┄┄┄┄┄┄

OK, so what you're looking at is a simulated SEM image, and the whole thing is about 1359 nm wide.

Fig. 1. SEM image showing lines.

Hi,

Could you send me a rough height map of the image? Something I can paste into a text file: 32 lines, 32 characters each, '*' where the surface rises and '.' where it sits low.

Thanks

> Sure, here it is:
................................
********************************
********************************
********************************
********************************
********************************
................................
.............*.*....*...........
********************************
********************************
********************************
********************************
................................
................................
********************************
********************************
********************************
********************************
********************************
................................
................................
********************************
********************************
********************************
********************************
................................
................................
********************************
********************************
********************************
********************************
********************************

┄┄┄┄┄┄

**WORK INSTRUCTION**: Retype the data exactly as it reads.

**YOUR SOLUTION**:
OK, so what you're looking at is a simulated SEM image, and the whole thing is about 1359 nm wide.

Fig. 1. SEM image showing lines.

Hi,

Could you send me a rough height map of the image? Something I can paste into a text file: 32 lines, 32 characters each, '*' where the surface rises and '.' where it sits low.

Thanks

> Sure, here it is:
................................
********************************
********************************
********************************
********************************
********************************
................................
.............*.*....*...........
********************************
********************************
********************************
********************************
................................
................................
********************************
********************************
********************************
********************************
********************************
................................
................................
********************************
********************************
********************************
********************************
................................
................................
********************************
********************************
********************************
********************************
********************************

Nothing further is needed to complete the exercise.